▶ [Task item] The records below must be copied in full, exactly as they read.

########

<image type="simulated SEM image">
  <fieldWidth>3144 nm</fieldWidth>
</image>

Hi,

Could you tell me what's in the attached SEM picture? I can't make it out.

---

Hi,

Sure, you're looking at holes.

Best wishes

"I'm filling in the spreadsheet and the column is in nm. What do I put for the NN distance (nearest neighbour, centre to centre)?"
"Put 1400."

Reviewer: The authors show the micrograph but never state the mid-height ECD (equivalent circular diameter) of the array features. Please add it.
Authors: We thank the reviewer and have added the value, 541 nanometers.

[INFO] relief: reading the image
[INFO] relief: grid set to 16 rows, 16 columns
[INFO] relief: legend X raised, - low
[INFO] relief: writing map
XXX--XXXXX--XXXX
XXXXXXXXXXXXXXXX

########

▶ [Response]
<image type="simulated SEM image">
  <fieldWidth>3144 nm</fieldWidth>
</image>

Hi,

Could you tell me what's in the attached SEM picture? I can't make it out.

---

Hi,

Sure, you're looking at holes.

Best wishes

"I'm filling in the spreadsheet and the column is in nm. What do I put for the NN distance (nearest neighbour, centre to centre)?"
"Put 1400."

Reviewer: The authors show the micrograph but never state the mid-height ECD (equivalent circular diameter) of the array features. Please add it.
Authors: We thank the reviewer and have added the value, 541 nanometers.

[INFO] relief: reading the image
[INFO] relief: grid set to 16 rows, 16 columns
[INFO] relief: legend X raised, - low
[INFO] relief: writing map
XXX--XXXXX--XXXX
XXXXXXXXXXXXXXXX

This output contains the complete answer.